* Activity *
Since only part of the material below is wanted, output exactly the lines from the one with "Films from the" up to and including the one with "12 STRIP: over-ash".

* Source material *
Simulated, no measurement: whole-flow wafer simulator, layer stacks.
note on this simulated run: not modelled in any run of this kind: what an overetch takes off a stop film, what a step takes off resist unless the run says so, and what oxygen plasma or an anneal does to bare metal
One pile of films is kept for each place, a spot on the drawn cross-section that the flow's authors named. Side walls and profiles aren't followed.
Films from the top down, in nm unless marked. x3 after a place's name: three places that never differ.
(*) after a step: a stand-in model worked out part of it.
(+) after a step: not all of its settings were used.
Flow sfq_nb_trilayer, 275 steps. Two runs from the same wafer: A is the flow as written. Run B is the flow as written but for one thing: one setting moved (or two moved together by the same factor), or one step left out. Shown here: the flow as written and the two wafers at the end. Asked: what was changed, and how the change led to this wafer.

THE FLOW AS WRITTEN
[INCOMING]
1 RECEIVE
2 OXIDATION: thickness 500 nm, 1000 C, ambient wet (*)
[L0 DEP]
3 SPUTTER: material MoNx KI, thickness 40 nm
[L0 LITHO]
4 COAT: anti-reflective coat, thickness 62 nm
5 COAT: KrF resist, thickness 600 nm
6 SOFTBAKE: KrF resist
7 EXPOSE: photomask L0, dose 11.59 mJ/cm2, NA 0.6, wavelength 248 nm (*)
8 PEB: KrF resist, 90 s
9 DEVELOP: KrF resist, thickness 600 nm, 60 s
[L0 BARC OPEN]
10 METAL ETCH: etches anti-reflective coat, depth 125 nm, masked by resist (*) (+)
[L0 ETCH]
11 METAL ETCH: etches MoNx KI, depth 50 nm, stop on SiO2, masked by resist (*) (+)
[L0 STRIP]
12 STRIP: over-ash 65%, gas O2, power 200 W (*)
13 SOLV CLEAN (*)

* Answer box *
Films from the top down, in nm unless marked. x3 after a place's name: three places that never differ.
(*) after a step: a stand-in model worked out part of it.
(+) after a step: not all of its settings were used.
Flow sfq_nb_trilayer, 275 steps. Two runs from the same wafer: A is the flow as written. Run B is the flow as written but for one thing: one setting moved (or two moved together by the same factor), or one step left out. Shown here: the flow as written and the two wafers at the end. Asked: what was changed, and how the change led to this wafer.

THE FLOW AS WRITTEN
[INCOMING]
1 RECEIVE
2 OXIDATION: thickness 500 nm, 1000 C, ambient wet (*)
[L0 DEP]
3 SPUTTER: material MoNx KI, thickness 40 nm
[L0 LITHO]
4 COAT: anti-reflective coat, thickness 62 nm
5 COAT: KrF resist, thickness 600 nm
6 SOFTBAKE: KrF resist
7 EXPOSE: photomask L0, dose 11.59 mJ/cm2, NA 0.6, wavelength 248 nm (*)
8 PEB: KrF resist, 90 s
9 DEVELOP: KrF resist, thickness 600 nm, 60 s
[L0 BARC OPEN]
10 METAL ETCH: etches anti-reflective coat, depth 125 nm, masked by resist (*) (+)
[L0 ETCH]
11 METAL ETCH: etches MoNx KI, depth 50 nm, stop on SiO2, masked by resist (*) (+)
[L0 STRIP]
12 STRIP: over-ash 65%, gas O2, power 200 W (*)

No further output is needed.